STORED DATA:
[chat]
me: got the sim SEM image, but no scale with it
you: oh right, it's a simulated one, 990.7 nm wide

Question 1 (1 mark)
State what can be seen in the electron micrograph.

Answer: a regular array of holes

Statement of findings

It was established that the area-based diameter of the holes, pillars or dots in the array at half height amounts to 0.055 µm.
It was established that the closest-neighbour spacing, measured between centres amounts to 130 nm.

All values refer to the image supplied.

ASSIGNED TASK: Print every entry from the material exactly.

RESPONSE:
[chat]
me: got the sim SEM image, but no scale with it
you: oh right, it's a simulated one, 990.7 nm wide

Question 1 (1 mark)
State what can be seen in the electron micrograph.

Answer: a regular array of holes

Statement of findings

It was established that the area-based diameter of the holes, pillars or dots in the array at half height amounts to 0.055 µm.
It was established that the closest-neighbour spacing, measured between centres amounts to 130 nm.

All values refer to the image supplied.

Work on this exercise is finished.